MATERIAL SUPPLIED:
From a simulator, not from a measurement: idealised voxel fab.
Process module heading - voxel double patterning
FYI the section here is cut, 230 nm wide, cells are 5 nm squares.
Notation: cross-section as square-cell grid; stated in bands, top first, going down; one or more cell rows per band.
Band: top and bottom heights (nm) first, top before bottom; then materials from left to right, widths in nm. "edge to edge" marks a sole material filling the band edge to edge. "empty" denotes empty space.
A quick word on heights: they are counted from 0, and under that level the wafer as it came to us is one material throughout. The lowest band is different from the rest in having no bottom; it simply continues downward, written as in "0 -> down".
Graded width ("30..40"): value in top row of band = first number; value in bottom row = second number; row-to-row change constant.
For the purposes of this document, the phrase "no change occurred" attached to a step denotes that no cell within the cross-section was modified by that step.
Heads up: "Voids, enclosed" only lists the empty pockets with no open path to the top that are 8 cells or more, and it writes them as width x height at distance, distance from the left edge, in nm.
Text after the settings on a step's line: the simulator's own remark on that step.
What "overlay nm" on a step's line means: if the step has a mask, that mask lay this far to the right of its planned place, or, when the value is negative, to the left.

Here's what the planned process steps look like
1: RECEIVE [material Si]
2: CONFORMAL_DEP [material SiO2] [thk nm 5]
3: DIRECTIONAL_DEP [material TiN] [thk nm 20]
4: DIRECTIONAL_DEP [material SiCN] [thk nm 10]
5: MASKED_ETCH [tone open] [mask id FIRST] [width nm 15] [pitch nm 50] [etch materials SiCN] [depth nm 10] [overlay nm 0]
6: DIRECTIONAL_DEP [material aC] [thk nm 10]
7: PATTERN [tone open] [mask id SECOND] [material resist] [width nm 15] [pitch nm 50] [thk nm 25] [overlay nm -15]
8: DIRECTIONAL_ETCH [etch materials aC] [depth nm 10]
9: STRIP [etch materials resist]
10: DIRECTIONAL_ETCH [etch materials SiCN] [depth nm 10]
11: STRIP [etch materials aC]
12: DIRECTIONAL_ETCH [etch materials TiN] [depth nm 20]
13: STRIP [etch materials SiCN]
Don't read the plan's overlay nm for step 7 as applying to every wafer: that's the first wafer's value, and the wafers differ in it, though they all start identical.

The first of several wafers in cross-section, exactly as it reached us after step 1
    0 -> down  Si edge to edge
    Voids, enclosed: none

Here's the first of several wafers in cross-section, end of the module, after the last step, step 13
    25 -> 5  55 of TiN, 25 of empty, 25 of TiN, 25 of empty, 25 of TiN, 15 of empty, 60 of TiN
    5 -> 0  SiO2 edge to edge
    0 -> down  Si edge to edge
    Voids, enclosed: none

WORK ITEM: Within the listing above, extract exactly the lines from the line with "6: DIRECTIONAL_DEP [material aC] [thk nm 10]" to the line with "Here's the first", the two named lines included, and no others.

TASK RESULT:
6: DIRECTIONAL_DEP [material aC] [thk nm 10]
7: PATTERN [tone open] [mask id SECOND] [material resist] [width nm 15] [pitch nm 50] [thk nm 25] [overlay nm -15]
8: DIRECTIONAL_ETCH [etch materials aC] [depth nm 10]
9: STRIP [etch materials resist]
10: DIRECTIONAL_ETCH [etch materials SiCN] [depth nm 10]
11: STRIP [etch materials aC]
12: DIRECTIONAL_ETCH [etch materials TiN] [depth nm 20]
13: STRIP [etch materials SiCN]
Don't read the plan's overlay nm for step 7 as applying to every wafer: that's the first wafer's value, and the wafers differ in it, though they all start identical.

The first of several wafers in cross-section, exactly as it reached us after step 1
    0 -> down  Si edge to edge
    Voids, enclosed: none

Here's the first of several wafers in cross-section, end of the module, after the last step, step 13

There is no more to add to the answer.